_Information_:
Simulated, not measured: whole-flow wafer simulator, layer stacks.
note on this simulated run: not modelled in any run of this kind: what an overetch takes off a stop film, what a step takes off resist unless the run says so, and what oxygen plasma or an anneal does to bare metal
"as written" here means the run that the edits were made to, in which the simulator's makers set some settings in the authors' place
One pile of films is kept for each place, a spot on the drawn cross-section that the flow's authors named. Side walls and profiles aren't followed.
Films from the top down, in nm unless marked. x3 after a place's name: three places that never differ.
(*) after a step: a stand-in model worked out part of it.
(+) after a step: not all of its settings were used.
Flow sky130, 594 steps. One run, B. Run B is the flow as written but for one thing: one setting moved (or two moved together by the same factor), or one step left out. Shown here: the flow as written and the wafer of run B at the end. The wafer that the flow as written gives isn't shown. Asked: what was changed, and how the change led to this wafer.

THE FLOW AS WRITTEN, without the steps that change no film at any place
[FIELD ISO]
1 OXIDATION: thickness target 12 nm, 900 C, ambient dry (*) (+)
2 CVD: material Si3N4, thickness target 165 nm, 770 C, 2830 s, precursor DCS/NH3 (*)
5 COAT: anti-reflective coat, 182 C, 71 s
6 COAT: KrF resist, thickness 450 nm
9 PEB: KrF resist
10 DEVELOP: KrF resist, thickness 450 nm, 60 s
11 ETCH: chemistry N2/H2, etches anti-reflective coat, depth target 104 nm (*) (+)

_Work request_: All lines from the opening of the material through the line that contains "(+) after a" are to be printed exactly, with no others.

_Task output_:
Simulated, not measured: whole-flow wafer simulator, layer stacks.
note on this simulated run: not modelled in any run of this kind: what an overetch takes off a stop film, what a step takes off resist unless the run says so, and what oxygen plasma or an anneal does to bare metal
"as written" here means the run that the edits were made to, in which the simulator's makers set some settings in the authors' place
One pile of films is kept for each place, a spot on the drawn cross-section that the flow's authors named. Side walls and profiles aren't followed.
Films from the top down, in nm unless marked. x3 after a place's name: three places that never differ.
(*) after a step: a stand-in model worked out part of it.
(+) after a step: not all of its settings were used.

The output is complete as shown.